(LISTED ENTRIES)
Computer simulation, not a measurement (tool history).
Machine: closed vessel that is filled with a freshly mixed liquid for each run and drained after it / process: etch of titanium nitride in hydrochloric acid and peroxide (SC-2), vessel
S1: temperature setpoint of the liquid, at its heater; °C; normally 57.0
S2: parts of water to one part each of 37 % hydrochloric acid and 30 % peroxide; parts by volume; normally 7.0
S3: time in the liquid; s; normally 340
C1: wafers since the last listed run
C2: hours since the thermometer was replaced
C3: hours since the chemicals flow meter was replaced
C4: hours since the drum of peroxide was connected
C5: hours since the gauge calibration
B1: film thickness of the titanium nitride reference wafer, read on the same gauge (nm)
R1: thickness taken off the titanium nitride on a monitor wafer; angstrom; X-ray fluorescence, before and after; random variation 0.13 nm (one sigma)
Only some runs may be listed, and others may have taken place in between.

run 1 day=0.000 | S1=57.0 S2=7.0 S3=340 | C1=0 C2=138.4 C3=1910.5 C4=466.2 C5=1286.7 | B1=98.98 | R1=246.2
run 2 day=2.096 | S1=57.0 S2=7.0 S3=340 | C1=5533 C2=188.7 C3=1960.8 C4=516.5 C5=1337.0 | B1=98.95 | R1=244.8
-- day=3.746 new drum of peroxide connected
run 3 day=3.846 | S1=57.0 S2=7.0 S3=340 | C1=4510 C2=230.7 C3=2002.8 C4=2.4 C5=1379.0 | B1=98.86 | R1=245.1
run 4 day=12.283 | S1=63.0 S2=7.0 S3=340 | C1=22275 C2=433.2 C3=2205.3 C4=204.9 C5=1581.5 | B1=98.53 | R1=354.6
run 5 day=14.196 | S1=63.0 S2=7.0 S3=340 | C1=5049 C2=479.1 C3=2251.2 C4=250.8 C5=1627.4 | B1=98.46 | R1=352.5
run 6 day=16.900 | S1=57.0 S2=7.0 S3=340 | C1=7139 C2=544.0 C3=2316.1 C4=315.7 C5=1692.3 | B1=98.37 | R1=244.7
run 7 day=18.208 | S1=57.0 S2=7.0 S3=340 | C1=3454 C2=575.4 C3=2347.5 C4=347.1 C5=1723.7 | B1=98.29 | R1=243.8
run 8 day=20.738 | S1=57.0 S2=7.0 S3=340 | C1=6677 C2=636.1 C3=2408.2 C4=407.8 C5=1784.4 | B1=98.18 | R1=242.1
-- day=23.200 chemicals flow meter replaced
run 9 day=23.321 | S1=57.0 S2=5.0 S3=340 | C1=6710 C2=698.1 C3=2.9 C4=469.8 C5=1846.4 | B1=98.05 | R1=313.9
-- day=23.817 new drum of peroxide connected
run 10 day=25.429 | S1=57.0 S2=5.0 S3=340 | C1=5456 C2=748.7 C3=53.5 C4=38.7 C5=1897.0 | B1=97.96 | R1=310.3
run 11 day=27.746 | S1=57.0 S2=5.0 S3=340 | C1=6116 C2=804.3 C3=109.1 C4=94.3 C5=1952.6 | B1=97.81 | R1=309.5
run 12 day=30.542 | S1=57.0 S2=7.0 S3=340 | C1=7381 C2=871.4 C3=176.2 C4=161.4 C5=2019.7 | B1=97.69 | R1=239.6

(ACTION ITEM) Only the lines from the start of the data to the line holding "run 7 day=18.208" are wanted; return them exactly, both ends included.

(PROBLEM SOLUTION)
Computer simulation, not a measurement (tool history).
Machine: closed vessel that is filled with a freshly mixed liquid for each run and drained after it / process: etch of titanium nitride in hydrochloric acid and peroxide (SC-2), vessel
S1: temperature setpoint of the liquid, at its heater; °C; normally 57.0
S2: parts of water to one part each of 37 % hydrochloric acid and 30 % peroxide; parts by volume; normally 7.0
S3: time in the liquid; s; normally 340
C1: wafers since the last listed run
C2: hours since the thermometer was replaced
C3: hours since the chemicals flow meter was replaced
C4: hours since the drum of peroxide was connected
C5: hours since the gauge calibration
B1: film thickness of the titanium nitride reference wafer, read on the same gauge (nm)
R1: thickness taken off the titanium nitride on a monitor wafer; angstrom; X-ray fluorescence, before and after; random variation 0.13 nm (one sigma)
Only some runs may be listed, and others may have taken place in between.

run 1 day=0.000 | S1=57.0 S2=7.0 S3=340 | C1=0 C2=138.4 C3=1910.5 C4=466.2 C5=1286.7 | B1=98.98 | R1=246.2
run 2 day=2.096 | S1=57.0 S2=7.0 S3=340 | C1=5533 C2=188.7 C3=1960.8 C4=516.5 C5=1337.0 | B1=98.95 | R1=244.8
-- day=3.746 new drum of peroxide connected
run 3 day=3.846 | S1=57.0 S2=7.0 S3=340 | C1=4510 C2=230.7 C3=2002.8 C4=2.4 C5=1379.0 | B1=98.86 | R1=245.1
run 4 day=12.283 | S1=63.0 S2=7.0 S3=340 | C1=22275 C2=433.2 C3=2205.3 C4=204.9 C5=1581.5 | B1=98.53 | R1=354.6
run 5 day=14.196 | S1=63.0 S2=7.0 S3=340 | C1=5049 C2=479.1 C3=2251.2 C4=250.8 C5=1627.4 | B1=98.46 | R1=352.5
run 6 day=16.900 | S1=57.0 S2=7.0 S3=340 | C1=7139 C2=544.0 C3=2316.1 C4=315.7 C5=1692.3 | B1=98.37 | R1=244.7
run 7 day=18.208 | S1=57.0 S2=7.0 S3=340 | C1=3454 C2=575.4 C3=2347.5 C4=347.1 C5=1723.7 | B1=98.29 | R1=243.8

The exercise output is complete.